→ **ASSIGNED TASK**
When you reach the line that contains "Front: (SEM image) Name what you see." in the data below, start reproducing lines exactly, and stop after the line that contains "Quantity | Unit | Reading".

→ **SUPPLIED INFORMATION**
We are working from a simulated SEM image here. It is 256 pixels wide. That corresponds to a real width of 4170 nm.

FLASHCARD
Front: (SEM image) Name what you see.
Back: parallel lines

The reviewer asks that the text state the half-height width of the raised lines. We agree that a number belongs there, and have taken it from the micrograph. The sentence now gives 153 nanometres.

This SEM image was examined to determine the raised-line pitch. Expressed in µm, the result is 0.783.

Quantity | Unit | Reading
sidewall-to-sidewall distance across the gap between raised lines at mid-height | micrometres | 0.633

→ **EXERCISE ANSWER**
Front: (SEM image) Name what you see.
Back: parallel lines

The reviewer asks that the text state the half-height width of the raised lines. We agree that a number belongs there, and have taken it from the micrograph. The sentence now gives 153 nanometres.

This SEM image was examined to determine the raised-line pitch. Expressed in µm, the result is 0.783.

Quantity | Unit | Reading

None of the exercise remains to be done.